++++

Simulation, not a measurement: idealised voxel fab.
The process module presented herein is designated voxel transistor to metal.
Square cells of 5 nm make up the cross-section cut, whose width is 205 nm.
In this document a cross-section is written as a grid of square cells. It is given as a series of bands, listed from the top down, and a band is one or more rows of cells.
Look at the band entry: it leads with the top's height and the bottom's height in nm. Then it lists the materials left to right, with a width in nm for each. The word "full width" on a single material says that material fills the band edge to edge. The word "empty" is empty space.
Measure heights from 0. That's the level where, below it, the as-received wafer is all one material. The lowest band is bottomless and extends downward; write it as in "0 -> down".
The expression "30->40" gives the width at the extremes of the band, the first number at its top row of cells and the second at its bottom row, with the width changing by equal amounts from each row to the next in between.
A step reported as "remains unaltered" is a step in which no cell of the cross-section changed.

++++

## Requirement
Transcribe, exactly as written, all lines of the entries above from the first to the one containing "next in between.", and no more.

## Problem solution
Simulation, not a measurement: idealised voxel fab.
The process module presented herein is designated voxel transistor to metal.
Square cells of 5 nm make up the cross-section cut, whose width is 205 nm.
In this document a cross-section is written as a grid of square cells. It is given as a series of bands, listed from the top down, and a band is one or more rows of cells.
Look at the band entry: it leads with the top's height and the bottom's height in nm. Then it lists the materials left to right, with a width in nm for each. The word "full width" on a single material says that material fills the band edge to edge. The word "empty" is empty space.
Measure heights from 0. That's the level where, below it, the as-received wafer is all one material. The lowest band is bottomless and extends downward; write it as in "0 -> down".
The expression "30->40" gives the width at the extremes of the band, the first number at its top row of cells and the second at its bottom row, with the width changing by equal amounts from each row to the next in between.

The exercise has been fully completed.